» Activity: Print every line of the data exactly as shown.

== Material provided ==
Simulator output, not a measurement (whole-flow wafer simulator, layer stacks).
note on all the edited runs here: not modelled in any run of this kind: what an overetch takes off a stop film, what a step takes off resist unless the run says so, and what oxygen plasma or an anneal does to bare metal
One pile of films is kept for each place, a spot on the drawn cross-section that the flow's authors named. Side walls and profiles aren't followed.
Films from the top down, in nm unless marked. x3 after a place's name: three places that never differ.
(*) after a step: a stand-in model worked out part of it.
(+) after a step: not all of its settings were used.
===

» Task output:
Simulator output, not a measurement (whole-flow wafer simulator, layer stacks).
note on all the edited runs here: not modelled in any run of this kind: what an overetch takes off a stop film, what a step takes off resist unless the run says so, and what oxygen plasma or an anneal does to bare metal
One pile of films is kept for each place, a spot on the drawn cross-section that the flow's authors named. Side walls and profiles aren't followed.
Films from the top down, in nm unless marked. x3 after a place's name: three places that never differ.
(*) after a step: a stand-in model worked out part of it.
(+) after a step: not all of its settings were used.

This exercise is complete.